# Work instruction
Repeat every entry below exactly as given.

# Data for analysis
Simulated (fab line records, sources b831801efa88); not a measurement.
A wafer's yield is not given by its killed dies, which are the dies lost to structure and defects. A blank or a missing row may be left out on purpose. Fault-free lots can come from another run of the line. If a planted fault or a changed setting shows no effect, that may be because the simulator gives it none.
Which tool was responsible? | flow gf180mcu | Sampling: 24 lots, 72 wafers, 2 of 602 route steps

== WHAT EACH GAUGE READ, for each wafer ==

# Your solution
Simulated (fab line records, sources b831801efa88); not a measurement.
A wafer's yield is not given by its killed dies, which are the dies lost to structure and defects. A blank or a missing row may be left out on purpose. Fault-free lots can come from another run of the line. If a planted fault or a changed setting shows no effect, that may be because the simulator gives it none.
Which tool was responsible? | flow gf180mcu | Sampling: 24 lots, 72 wafers, 2 of 602 route steps

== WHAT EACH GAUGE READ, for each wafer ==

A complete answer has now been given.